Start of Data

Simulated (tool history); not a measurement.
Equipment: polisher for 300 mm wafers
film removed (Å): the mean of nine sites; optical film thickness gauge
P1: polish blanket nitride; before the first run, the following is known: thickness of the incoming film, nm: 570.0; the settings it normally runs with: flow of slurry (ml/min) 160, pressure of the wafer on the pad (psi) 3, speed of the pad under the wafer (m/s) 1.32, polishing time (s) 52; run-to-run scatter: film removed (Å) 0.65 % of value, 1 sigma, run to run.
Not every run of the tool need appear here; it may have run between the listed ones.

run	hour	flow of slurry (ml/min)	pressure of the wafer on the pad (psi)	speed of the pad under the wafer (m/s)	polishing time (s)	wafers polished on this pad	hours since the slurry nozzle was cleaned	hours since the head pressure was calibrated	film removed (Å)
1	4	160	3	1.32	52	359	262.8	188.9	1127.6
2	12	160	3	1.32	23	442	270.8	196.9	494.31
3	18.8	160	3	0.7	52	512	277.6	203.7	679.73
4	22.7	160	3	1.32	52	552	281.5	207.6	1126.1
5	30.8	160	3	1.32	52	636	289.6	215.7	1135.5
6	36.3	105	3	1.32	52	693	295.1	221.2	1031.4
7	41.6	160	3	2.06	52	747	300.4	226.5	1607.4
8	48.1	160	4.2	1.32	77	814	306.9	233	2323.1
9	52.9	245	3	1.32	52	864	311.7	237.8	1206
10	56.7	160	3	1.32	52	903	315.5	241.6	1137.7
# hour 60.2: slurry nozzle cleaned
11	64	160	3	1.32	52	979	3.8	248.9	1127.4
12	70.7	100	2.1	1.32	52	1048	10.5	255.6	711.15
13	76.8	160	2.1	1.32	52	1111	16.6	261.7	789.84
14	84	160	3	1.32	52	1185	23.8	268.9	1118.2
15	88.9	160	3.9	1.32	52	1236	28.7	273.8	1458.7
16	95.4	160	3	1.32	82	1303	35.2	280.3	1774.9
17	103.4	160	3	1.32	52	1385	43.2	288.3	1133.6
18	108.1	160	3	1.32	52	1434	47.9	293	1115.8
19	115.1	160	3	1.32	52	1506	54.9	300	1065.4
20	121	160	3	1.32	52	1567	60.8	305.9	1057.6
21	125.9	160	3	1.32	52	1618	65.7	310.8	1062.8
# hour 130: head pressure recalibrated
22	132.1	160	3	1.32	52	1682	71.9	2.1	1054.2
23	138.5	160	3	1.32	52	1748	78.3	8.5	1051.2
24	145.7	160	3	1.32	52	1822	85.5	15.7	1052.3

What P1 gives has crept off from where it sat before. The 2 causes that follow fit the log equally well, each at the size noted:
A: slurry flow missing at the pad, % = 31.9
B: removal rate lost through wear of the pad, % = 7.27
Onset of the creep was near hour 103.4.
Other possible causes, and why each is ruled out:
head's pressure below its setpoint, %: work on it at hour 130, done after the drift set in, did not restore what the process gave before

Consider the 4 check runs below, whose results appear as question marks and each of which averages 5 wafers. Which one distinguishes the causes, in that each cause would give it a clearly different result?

End of Data

- _Assigned task_:
In the entries above, the lines between the one holding "Other possible causes, and" and the one holding "head's pressure below", inclusive, are to be printed exactly as written, and those alone.

- _Written response_:
Other possible causes, and why each is ruled out:
head's pressure below its setpoint, %: work on it at hour 130, done after the drift set in, did not restore what the process gave before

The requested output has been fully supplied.